Assigned task:
Within the material below, transcribe exactly the lines from the one holding "Matching of chambers" through the one holding "wafer=L089.4; chamber=2; showerhead_plenum_p_Torr", keeping both ends and skipping the rest.

Data provided:
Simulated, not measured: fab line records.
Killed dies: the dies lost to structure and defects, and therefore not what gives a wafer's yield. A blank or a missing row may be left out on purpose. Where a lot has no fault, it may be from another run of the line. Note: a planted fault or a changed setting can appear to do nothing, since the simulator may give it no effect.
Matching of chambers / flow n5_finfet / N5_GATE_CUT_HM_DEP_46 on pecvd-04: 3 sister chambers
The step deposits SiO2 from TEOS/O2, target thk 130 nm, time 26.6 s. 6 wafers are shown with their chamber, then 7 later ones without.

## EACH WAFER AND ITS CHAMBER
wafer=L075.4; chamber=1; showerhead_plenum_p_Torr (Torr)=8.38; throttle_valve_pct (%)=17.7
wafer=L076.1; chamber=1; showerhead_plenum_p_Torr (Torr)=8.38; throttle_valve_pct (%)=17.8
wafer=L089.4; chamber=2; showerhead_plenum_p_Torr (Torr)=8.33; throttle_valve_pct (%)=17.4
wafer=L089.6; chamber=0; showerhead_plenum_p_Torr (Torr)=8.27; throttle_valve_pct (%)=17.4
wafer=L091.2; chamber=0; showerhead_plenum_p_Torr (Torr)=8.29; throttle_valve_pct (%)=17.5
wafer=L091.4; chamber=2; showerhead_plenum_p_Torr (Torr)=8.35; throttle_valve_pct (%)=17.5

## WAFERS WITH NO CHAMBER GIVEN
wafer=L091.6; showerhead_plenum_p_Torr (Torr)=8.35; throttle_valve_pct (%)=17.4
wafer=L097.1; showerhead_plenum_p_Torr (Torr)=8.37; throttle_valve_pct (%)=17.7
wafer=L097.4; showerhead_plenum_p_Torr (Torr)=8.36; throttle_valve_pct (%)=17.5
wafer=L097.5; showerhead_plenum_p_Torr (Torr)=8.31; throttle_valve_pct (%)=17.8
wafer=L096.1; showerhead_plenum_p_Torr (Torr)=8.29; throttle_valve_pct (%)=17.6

Solution:
Matching of chambers / flow n5_finfet / N5_GATE_CUT_HM_DEP_46 on pecvd-04: 3 sister chambers
The step deposits SiO2 from TEOS/O2, target thk 130 nm, time 26.6 s. 6 wafers are shown with their chamber, then 7 later ones without.

## EACH WAFER AND ITS CHAMBER
wafer=L075.4; chamber=1; showerhead_plenum_p_Torr (Torr)=8.38; throttle_valve_pct (%)=17.7
wafer=L076.1; chamber=1; showerhead_plenum_p_Torr (Torr)=8.38; throttle_valve_pct (%)=17.8
wafer=L089.4; chamber=2; showerhead_plenum_p_Torr (Torr)=8.33; throttle_valve_pct (%)=17.4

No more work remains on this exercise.